**TASK ITEM**
Make an exact copy of every record that follows.

**DATA**

-- Opening Marker --

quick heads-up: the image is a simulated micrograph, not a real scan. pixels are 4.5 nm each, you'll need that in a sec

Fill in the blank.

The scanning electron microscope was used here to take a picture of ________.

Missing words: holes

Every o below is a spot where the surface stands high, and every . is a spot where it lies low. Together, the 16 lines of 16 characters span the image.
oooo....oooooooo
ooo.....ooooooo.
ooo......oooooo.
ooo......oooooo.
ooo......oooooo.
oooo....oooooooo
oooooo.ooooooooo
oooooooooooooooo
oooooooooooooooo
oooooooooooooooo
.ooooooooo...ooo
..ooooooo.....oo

-- Closing Marker --

**RESPONSE BOX**
quick heads-up: the image is a simulated micrograph, not a real scan. pixels are 4.5 nm each, you'll need that in a sec

Fill in the blank.

The scanning electron microscope was used here to take a picture of ________.

Missing words: holes

Every o below is a spot where the surface stands high, and every . is a spot where it lies low. Together, the 16 lines of 16 characters span the image.
oooo....oooooooo
ooo.....ooooooo.
ooo......oooooo.
ooo......oooooo.
ooo......oooooo.
oooo....oooooooo
oooooo.ooooooooo
oooooooooooooooo
oooooooooooooooo
oooooooooooooooo
.ooooooooo...ooo
..ooooooo.....oo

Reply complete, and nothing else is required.